■ ASSIGNED TASK
Print the whole listing exactly.

■ INFORMATION PROVIDED
● ● ● ● ● ● ●
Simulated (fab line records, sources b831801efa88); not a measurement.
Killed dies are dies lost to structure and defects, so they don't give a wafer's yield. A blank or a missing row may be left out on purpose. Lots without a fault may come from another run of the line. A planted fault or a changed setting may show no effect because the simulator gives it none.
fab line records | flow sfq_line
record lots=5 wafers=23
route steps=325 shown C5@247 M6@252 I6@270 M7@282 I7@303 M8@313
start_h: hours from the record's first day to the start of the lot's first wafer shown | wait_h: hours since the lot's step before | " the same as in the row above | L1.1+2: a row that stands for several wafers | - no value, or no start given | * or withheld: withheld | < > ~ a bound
● ● ● ● ● ● ●

■ YOUR SOLUTION
Simulated (fab line records, sources b831801efa88); not a measurement.
Killed dies are dies lost to structure and defects, so they don't give a wafer's yield. A blank or a missing row may be left out on purpose. Lots without a fault may come from another run of the line. A planted fault or a changed setting may show no effect because the simulator gives it none.
fab line records | flow sfq_line
record lots=5 wafers=23
route steps=325 shown C5@247 M6@252 I6@270 M7@282 I7@303 M8@313
start_h: hours from the record's first day to the start of the lot's first wafer shown | wait_h: hours since the lot's step before | " the same as in the row above | L1.1+2: a row that stands for several wafers | - no value, or no start given | * or withheld: withheld | < > ~ a bound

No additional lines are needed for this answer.